## EXCERPTED DATA
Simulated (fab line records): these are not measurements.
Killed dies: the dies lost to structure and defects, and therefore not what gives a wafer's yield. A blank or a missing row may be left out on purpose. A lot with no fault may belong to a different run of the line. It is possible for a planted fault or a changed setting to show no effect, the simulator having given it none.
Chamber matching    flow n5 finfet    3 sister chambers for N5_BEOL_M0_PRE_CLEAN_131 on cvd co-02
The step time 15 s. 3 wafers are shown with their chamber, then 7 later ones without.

## ACTIVITY
Restate the full listing word for word, leaving out nothing.

## WRITTEN ANSWER
Simulated (fab line records): these are not measurements.
Killed dies: the dies lost to structure and defects, and therefore not what gives a wafer's yield. A blank or a missing row may be left out on purpose. A lot with no fault may belong to a different run of the line. It is possible for a planted fault or a changed setting to show no effect, the simulator having given it none.
Chamber matching    flow n5 finfet    3 sister chambers for N5_BEOL_M0_PRE_CLEAN_131 on cvd co-02
The step time 15 s. 3 wafers are shown with their chamber, then 7 later ones without.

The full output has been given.